:: WORK ORDER ::
The span to repeat in the listing below runs from the line containing "Run 15, hour" to the line containing "Run 20, hour", inclusive. Repeat it exactly, and only it.

:: SUPPLIED MATERIAL ::
▼

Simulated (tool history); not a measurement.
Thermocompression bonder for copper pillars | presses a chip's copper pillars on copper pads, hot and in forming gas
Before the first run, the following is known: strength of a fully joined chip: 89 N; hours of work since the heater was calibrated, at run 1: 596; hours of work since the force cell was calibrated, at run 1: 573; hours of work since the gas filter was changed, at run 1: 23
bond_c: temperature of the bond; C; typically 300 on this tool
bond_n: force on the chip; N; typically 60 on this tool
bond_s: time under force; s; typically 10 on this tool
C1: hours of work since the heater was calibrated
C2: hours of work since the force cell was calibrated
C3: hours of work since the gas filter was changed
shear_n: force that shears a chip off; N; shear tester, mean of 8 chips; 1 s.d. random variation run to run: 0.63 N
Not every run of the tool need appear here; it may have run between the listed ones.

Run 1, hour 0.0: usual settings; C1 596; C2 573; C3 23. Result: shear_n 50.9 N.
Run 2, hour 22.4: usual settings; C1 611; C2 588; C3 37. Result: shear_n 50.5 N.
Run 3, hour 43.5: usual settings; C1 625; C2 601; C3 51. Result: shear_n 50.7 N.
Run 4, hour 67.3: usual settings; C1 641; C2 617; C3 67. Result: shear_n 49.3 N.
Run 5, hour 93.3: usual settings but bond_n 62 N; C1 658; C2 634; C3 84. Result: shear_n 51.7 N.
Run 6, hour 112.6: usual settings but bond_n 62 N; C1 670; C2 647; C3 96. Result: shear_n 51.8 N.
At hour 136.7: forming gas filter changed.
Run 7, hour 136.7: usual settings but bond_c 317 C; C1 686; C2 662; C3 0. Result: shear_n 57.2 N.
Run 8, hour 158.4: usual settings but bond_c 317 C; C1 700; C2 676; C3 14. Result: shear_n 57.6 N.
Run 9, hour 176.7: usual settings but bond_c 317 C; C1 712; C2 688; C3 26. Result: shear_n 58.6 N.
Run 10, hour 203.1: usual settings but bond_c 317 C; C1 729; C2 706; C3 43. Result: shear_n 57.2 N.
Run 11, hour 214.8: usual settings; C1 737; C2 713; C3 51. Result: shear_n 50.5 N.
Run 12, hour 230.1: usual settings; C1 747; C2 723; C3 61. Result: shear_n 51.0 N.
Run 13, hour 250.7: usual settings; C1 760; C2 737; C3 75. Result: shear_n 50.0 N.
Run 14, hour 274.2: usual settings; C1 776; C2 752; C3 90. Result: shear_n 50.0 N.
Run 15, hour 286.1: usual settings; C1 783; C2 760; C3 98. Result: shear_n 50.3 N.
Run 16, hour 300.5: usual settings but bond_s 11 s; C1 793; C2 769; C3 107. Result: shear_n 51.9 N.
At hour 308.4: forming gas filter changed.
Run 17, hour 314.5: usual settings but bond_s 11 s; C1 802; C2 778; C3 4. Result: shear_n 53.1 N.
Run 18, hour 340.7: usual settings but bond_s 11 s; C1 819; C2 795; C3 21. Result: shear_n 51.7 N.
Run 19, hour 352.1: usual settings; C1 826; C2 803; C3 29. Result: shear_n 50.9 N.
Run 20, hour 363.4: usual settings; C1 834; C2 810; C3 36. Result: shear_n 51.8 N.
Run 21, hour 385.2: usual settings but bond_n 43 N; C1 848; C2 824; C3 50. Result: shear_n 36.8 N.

▲

:: EXERCISE OUTPUT ::
Run 15, hour 286.1: usual settings; C1 783; C2 760; C3 98. Result: shear_n 50.3 N.
Run 16, hour 300.5: usual settings but bond_s 11 s; C1 793; C2 769; C3 107. Result: shear_n 51.9 N.
At hour 308.4: forming gas filter changed.
Run 17, hour 314.5: usual settings but bond_s 11 s; C1 802; C2 778; C3 4. Result: shear_n 53.1 N.
Run 18, hour 340.7: usual settings but bond_s 11 s; C1 819; C2 795; C3 21. Result: shear_n 51.7 N.
Run 19, hour 352.1: usual settings; C1 826; C2 803; C3 29. Result: shear_n 50.9 N.
Run 20, hour 363.4: usual settings; C1 834; C2 810; C3 36. Result: shear_n 51.8 N.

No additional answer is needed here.